Work task: Quote every line from the top of the listing down to and including the line that contains "Placed correctly: 7".

Material supplied:
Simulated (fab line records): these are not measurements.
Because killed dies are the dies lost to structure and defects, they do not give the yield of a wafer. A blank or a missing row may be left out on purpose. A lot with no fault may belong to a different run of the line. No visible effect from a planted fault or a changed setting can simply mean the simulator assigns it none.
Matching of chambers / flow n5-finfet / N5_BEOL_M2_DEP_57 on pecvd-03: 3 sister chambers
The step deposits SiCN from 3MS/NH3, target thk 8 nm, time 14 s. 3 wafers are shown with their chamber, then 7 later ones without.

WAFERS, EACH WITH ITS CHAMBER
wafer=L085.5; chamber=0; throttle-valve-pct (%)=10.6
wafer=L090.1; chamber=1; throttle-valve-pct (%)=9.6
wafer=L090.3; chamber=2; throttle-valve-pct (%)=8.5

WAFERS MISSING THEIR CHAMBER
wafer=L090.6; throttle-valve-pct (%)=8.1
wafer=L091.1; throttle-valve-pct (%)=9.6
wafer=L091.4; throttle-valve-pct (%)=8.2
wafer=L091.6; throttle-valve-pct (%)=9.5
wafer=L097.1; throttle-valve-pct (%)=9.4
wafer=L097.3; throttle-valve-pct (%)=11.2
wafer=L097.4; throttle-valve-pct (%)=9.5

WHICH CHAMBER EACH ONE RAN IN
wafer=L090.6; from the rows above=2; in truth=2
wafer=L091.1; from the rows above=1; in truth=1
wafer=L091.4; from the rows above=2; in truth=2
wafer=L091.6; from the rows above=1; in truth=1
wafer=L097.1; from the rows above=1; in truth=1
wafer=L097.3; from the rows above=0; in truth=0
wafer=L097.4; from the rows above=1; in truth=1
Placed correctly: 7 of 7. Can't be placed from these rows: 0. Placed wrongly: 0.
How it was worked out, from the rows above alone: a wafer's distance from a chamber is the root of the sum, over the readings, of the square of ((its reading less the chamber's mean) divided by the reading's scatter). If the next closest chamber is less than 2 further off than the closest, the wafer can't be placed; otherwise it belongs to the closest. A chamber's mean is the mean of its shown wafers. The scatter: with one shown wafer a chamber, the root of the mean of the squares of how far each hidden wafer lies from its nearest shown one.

Written answer:
Simulated (fab line records): these are not measurements.
Because killed dies are the dies lost to structure and defects, they do not give the yield of a wafer. A blank or a missing row may be left out on purpose. A lot with no fault may belong to a different run of the line. No visible effect from a planted fault or a changed setting can simply mean the simulator assigns it none.
Matching of chambers / flow n5-finfet / N5_BEOL_M2_DEP_57 on pecvd-03: 3 sister chambers
The step deposits SiCN from 3MS/NH3, target thk 8 nm, time 14 s. 3 wafers are shown with their chamber, then 7 later ones without.

WAFERS, EACH WITH ITS CHAMBER
wafer=L085.5; chamber=0; throttle-valve-pct (%)=10.6
wafer=L090.1; chamber=1; throttle-valve-pct (%)=9.6
wafer=L090.3; chamber=2; throttle-valve-pct (%)=8.5

WAFERS MISSING THEIR CHAMBER
wafer=L090.6; throttle-valve-pct (%)=8.1
wafer=L091.1; throttle-valve-pct (%)=9.6
wafer=L091.4; throttle-valve-pct (%)=8.2
wafer=L091.6; throttle-valve-pct (%)=9.5
wafer=L097.1; throttle-valve-pct (%)=9.4
wafer=L097.3; throttle-valve-pct (%)=11.2
wafer=L097.4; throttle-valve-pct (%)=9.5

WHICH CHAMBER EACH ONE RAN IN
wafer=L090.6; from the rows above=2; in truth=2
wafer=L091.1; from the rows above=1; in truth=1
wafer=L091.4; from the rows above=2; in truth=2
wafer=L091.6; from the rows above=1; in truth=1
wafer=L097.1; from the rows above=1; in truth=1
wafer=L097.3; from the rows above=0; in truth=0
wafer=L097.4; from the rows above=1; in truth=1
Placed correctly: 7 of 7. Can't be placed from these rows: 0. Placed wrongly: 0.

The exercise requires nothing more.